(GIVEN INFORMATION)
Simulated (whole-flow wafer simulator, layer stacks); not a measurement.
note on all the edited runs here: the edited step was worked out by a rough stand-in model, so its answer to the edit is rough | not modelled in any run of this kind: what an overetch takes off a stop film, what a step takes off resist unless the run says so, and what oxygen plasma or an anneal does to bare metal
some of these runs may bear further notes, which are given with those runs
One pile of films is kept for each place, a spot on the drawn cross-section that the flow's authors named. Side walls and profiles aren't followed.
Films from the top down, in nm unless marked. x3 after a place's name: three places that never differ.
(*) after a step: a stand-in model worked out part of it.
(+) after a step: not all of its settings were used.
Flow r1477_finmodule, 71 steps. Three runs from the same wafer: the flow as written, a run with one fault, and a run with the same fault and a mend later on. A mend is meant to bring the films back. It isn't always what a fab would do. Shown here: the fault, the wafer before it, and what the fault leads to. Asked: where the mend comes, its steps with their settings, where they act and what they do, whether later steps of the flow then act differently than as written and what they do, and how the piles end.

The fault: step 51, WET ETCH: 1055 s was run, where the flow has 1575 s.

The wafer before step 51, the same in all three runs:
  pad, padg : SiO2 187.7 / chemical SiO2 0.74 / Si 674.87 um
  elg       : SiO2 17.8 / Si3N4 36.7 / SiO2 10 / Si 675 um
(End GIVEN INFORMATION)

→ ASSIGNED TASK: What is wanted is every line from the first line of the entries through the line that contains "(*) after a", given again exactly.

→ YOUR RESPONSE:
Simulated (whole-flow wafer simulator, layer stacks); not a measurement.
note on all the edited runs here: the edited step was worked out by a rough stand-in model, so its answer to the edit is rough | not modelled in any run of this kind: what an overetch takes off a stop film, what a step takes off resist unless the run says so, and what oxygen plasma or an anneal does to bare metal
some of these runs may bear further notes, which are given with those runs
One pile of films is kept for each place, a spot on the drawn cross-section that the flow's authors named. Side walls and profiles aren't followed.
Films from the top down, in nm unless marked. x3 after a place's name: three places that never differ.
(*) after a step: a stand-in model worked out part of it.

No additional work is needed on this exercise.